# WORK ITEM:
Start at the line with "step 3: CONFORMAL_DEP" in the records below, stop at the line with "step 7: FILL_DEP (material SiO2; thk nm 5)", and return every line in that span exactly, the two end lines included.

+===+

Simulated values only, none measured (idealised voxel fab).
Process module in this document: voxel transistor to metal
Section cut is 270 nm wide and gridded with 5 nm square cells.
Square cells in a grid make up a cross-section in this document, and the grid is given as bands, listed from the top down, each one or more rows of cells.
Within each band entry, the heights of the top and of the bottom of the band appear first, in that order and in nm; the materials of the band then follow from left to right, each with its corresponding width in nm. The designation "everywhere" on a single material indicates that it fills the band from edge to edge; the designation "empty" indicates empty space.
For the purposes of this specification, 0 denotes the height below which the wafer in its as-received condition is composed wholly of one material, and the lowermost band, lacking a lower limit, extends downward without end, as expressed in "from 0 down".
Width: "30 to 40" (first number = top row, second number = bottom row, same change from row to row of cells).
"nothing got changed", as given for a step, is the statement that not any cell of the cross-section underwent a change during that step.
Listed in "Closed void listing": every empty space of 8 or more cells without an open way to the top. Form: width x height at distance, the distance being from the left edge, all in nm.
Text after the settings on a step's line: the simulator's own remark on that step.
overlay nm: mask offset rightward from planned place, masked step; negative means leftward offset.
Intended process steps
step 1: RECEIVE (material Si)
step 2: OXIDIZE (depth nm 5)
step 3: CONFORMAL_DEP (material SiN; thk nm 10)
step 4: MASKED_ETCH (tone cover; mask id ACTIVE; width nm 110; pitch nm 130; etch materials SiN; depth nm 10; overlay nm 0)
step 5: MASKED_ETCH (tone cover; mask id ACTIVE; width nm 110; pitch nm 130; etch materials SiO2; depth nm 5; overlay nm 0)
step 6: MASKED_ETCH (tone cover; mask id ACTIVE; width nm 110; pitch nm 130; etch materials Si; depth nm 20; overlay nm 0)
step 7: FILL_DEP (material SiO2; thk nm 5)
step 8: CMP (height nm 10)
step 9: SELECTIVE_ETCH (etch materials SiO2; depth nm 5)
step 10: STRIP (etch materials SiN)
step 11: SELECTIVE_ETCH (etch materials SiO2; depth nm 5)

+===+

# ANSWER SECTION:
step 3: CONFORMAL_DEP (material SiN; thk nm 10)
step 4: MASKED_ETCH (tone cover; mask id ACTIVE; width nm 110; pitch nm 130; etch materials SiN; depth nm 10; overlay nm 0)
step 5: MASKED_ETCH (tone cover; mask id ACTIVE; width nm 110; pitch nm 130; etch materials SiO2; depth nm 5; overlay nm 0)
step 6: MASKED_ETCH (tone cover; mask id ACTIVE; width nm 110; pitch nm 130; etch materials Si; depth nm 20; overlay nm 0)
step 7: FILL_DEP (material SiO2; thk nm 5)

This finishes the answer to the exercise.